Every line of the listing is to be returned exactly as given.

────────
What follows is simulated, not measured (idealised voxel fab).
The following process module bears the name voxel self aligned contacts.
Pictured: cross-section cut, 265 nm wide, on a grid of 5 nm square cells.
────────

• TASK RESULT:
What follows is simulated, not measured (idealised voxel fab).
The following process module bears the name voxel self aligned contacts.
Pictured: cross-section cut, 265 nm wide, on a grid of 5 nm square cells.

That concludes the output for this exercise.